§ WORK TASK:
Reproduce the records below word for word.

=======

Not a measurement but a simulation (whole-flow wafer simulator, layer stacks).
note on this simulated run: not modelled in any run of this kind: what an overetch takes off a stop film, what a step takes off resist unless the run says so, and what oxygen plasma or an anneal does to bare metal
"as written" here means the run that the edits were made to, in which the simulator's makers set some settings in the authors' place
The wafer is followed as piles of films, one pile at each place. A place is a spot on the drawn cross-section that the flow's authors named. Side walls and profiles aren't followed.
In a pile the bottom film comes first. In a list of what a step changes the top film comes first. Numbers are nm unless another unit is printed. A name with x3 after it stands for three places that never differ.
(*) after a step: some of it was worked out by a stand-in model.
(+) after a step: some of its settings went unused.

=======

§ EXPECTED ANSWER:
Not a measurement but a simulation (whole-flow wafer simulator, layer stacks).
note on this simulated run: not modelled in any run of this kind: what an overetch takes off a stop film, what a step takes off resist unless the run says so, and what oxygen plasma or an anneal does to bare metal
"as written" here means the run that the edits were made to, in which the simulator's makers set some settings in the authors' place
The wafer is followed as piles of films, one pile at each place. A place is a spot on the drawn cross-section that the flow's authors named. Side walls and profiles aren't followed.
In a pile the bottom film comes first. In a list of what a step changes the top film comes first. Numbers are nm unless another unit is printed. A name with x3 after it stands for three places that never differ.
(*) after a step: some of it was worked out by a stand-in model.
(+) after a step: some of its settings went unused.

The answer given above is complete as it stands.